### Assigned task:
After locating "The figure presents" in the listing below, copy that line and each one after it exactly, ending with the line that has "overlay nm: right-of-plan".

# # # # # # #

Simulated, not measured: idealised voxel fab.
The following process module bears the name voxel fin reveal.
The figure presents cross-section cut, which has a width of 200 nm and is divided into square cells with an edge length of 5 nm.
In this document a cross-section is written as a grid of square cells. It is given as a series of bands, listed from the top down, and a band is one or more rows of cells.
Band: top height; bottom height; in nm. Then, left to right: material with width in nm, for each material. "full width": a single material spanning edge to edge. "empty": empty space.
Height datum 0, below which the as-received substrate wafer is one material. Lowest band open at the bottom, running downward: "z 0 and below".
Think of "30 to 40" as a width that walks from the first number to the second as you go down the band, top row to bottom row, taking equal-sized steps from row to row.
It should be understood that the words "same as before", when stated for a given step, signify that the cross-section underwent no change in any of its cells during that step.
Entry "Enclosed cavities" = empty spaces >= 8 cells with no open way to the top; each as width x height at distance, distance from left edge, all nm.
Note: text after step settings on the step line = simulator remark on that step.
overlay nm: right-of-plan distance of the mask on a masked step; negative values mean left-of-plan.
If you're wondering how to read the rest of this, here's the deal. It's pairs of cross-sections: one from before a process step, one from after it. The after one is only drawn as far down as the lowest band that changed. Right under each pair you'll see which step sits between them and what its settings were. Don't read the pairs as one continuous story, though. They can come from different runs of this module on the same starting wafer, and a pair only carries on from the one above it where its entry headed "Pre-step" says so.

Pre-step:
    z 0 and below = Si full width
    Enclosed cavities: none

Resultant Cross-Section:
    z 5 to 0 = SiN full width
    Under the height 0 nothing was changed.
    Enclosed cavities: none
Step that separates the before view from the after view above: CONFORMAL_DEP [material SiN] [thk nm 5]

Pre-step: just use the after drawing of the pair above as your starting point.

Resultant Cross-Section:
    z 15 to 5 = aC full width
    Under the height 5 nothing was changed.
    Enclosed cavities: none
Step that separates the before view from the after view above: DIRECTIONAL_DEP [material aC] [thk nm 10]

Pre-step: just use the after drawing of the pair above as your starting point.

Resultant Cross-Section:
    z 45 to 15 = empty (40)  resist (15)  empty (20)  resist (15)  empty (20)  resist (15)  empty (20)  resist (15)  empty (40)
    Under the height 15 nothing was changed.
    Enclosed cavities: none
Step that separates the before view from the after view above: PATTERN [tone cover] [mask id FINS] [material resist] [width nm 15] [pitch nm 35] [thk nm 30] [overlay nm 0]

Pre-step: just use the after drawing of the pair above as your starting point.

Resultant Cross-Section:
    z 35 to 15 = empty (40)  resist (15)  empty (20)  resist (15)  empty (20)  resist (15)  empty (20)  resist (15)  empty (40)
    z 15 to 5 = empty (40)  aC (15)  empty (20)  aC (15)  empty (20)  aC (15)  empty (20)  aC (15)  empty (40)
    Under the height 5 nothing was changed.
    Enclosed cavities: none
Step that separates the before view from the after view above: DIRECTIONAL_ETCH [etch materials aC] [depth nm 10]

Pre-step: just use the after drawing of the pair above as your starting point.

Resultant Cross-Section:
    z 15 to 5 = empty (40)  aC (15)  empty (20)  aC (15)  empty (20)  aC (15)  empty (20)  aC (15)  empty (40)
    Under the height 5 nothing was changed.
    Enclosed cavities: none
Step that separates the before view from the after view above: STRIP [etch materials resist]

# # # # # # #

### Worked solution:
The figure presents cross-section cut, which has a width of 200 nm and is divided into square cells with an edge length of 5 nm.
In this document a cross-section is written as a grid of square cells. It is given as a series of bands, listed from the top down, and a band is one or more rows of cells.
Band: top height; bottom height; in nm. Then, left to right: material with width in nm, for each material. "full width": a single material spanning edge to edge. "empty": empty space.
Height datum 0, below which the as-received substrate wafer is one material. Lowest band open at the bottom, running downward: "z 0 and below".
Think of "30 to 40" as a width that walks from the first number to the second as you go down the band, top row to bottom row, taking equal-sized steps from row to row.
It should be understood that the words "same as before", when stated for a given step, signify that the cross-section underwent no change in any of its cells during that step.
Entry "Enclosed cavities" = empty spaces >= 8 cells with no open way to the top; each as width x height at distance, distance from left edge, all nm.
Note: text after step settings on the step line = simulator remark on that step.
overlay nm: right-of-plan distance of the mask on a masked step; negative values mean left-of-plan.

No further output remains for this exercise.